-- Supplied records --
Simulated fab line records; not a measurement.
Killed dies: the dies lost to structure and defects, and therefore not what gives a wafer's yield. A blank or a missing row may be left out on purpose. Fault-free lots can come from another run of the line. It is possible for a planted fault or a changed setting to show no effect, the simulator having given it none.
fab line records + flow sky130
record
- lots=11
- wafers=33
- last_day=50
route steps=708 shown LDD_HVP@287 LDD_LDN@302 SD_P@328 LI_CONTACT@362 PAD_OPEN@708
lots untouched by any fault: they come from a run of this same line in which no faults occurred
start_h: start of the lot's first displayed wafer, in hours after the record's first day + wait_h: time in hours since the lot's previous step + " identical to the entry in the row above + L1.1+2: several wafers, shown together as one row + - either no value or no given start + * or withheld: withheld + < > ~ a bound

-- Brief --
Only the lines from the start of the material through the line containing "route steps=708 shown" belong in the answer, each copied exactly.

-- Reply --
Simulated fab line records; not a measurement.
Killed dies: the dies lost to structure and defects, and therefore not what gives a wafer's yield. A blank or a missing row may be left out on purpose. Fault-free lots can come from another run of the line. It is possible for a planted fault or a changed setting to show no effect, the simulator having given it none.
fab line records + flow sky130
record
- lots=11
- wafers=33
- last_day=50
route steps=708 shown LDD_HVP@287 LDD_LDN@302 SD_P@328 LI_CONTACT@362 PAD_OPEN@708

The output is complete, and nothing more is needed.